[Exercise] With nothing added and nothing dropped, copy the entire listing.

[Dataset]
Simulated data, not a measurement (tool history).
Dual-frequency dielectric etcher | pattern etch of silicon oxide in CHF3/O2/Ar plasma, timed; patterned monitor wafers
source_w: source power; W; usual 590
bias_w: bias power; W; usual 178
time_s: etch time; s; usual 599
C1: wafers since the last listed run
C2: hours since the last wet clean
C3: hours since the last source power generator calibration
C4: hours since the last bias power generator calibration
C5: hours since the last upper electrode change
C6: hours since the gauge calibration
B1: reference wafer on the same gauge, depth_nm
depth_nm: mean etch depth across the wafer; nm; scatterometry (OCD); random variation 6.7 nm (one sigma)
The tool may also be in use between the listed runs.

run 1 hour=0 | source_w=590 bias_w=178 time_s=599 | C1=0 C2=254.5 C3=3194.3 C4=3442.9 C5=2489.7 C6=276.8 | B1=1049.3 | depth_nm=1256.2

[Written reply]
Simulated data, not a measurement (tool history).
Dual-frequency dielectric etcher | pattern etch of silicon oxide in CHF3/O2/Ar plasma, timed; patterned monitor wafers
source_w: source power; W; usual 590
bias_w: bias power; W; usual 178
time_s: etch time; s; usual 599
C1: wafers since the last listed run
C2: hours since the last wet clean
C3: hours since the last source power generator calibration
C4: hours since the last bias power generator calibration
C5: hours since the last upper electrode change
C6: hours since the gauge calibration
B1: reference wafer on the same gauge, depth_nm
depth_nm: mean etch depth across the wafer; nm; scatterometry (OCD); random variation 6.7 nm (one sigma)
The tool may also be in use between the listed runs.

run 1 hour=0 | source_w=590 bias_w=178 time_s=599 | C1=0 C2=254.5 C3=3194.3 C4=3442.9 C5=2489.7 C6=276.8 | B1=1049.3 | depth_nm=1256.2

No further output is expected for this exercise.